EXTRACTED RECORDS –
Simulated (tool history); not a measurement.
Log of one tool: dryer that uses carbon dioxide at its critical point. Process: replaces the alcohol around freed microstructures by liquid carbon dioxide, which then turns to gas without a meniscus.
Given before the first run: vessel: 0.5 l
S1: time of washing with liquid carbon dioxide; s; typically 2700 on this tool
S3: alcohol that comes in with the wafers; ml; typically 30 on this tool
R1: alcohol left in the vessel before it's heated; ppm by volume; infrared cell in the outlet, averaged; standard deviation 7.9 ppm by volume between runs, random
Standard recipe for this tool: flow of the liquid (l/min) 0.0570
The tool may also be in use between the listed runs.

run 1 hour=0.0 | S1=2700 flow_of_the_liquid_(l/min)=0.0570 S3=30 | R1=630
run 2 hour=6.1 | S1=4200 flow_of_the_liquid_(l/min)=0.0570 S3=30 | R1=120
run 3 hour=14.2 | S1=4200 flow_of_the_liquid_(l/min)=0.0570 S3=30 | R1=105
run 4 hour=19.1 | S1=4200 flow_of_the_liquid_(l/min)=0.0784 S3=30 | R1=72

ASSIGNMENT – Please write out exactly the lines from the start of the data through the line that contains "Given before the first run: vessel: 0.5 l", both ends included, and nothing else.

EXERCISE SOLUTION –
Simulated (tool history); not a measurement.
Log of one tool: dryer that uses carbon dioxide at its critical point. Process: replaces the alcohol around freed microstructures by liquid carbon dioxide, which then turns to gas without a meniscus.
Given before the first run: vessel: 0.5 l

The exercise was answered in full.